= Beginning of Section =

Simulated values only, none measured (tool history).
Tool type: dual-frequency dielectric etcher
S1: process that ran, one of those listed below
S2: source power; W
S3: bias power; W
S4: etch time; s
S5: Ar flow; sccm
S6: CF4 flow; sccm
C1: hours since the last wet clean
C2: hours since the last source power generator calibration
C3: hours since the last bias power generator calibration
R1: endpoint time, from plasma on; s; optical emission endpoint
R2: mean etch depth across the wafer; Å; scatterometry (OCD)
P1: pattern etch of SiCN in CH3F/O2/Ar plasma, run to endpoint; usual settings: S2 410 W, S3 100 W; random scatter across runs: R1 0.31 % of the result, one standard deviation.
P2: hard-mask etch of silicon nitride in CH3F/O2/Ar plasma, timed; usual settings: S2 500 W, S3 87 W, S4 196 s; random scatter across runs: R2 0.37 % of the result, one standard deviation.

= End of Section =

Assignment:
Exact copies of all entries are what's needed here.

Response box:
Simulated values only, none measured (tool history).
Tool type: dual-frequency dielectric etcher
S1: process that ran, one of those listed below
S2: source power; W
S3: bias power; W
S4: etch time; s
S5: Ar flow; sccm
S6: CF4 flow; sccm
C1: hours since the last wet clean
C2: hours since the last source power generator calibration
C3: hours since the last bias power generator calibration
R1: endpoint time, from plasma on; s; optical emission endpoint
R2: mean etch depth across the wafer; Å; scatterometry (OCD)
P1: pattern etch of SiCN in CH3F/O2/Ar plasma, run to endpoint; usual settings: S2 410 W, S3 100 W; random scatter across runs: R1 0.31 % of the result, one standard deviation.
P2: hard-mask etch of silicon nitride in CH3F/O2/Ar plasma, timed; usual settings: S2 500 W, S3 87 W, S4 196 s; random scatter across runs: R2 0.37 % of the result, one standard deviation.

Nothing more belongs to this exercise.